BRIEF:
Find the line holding "Because killed dies" in the entries below. Give it again exactly, along with every line after it up to and including the line holding "Matching of chambers".

EXERCISE DATA:
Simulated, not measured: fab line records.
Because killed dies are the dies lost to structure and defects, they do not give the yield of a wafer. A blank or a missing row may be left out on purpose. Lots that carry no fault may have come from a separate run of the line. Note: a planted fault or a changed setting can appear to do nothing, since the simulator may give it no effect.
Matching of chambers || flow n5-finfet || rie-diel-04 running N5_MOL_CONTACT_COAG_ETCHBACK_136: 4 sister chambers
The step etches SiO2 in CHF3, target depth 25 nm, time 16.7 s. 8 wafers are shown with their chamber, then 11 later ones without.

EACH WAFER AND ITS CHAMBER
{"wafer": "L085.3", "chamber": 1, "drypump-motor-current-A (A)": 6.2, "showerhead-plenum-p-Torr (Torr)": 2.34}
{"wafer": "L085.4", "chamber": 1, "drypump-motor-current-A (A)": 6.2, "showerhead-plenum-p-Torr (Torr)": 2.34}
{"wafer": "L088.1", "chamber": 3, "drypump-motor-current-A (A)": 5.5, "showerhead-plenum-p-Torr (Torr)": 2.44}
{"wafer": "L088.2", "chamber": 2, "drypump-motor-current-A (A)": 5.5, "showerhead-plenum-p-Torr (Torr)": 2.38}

EXERCISE RESULT:
Because killed dies are the dies lost to structure and defects, they do not give the yield of a wafer. A blank or a missing row may be left out on purpose. Lots that carry no fault may have come from a separate run of the line. Note: a planted fault or a changed setting can appear to do nothing, since the simulator may give it no effect.
Matching of chambers || flow n5-finfet || rie-diel-04 running N5_MOL_CONTACT_COAG_ETCHBACK_136: 4 sister chambers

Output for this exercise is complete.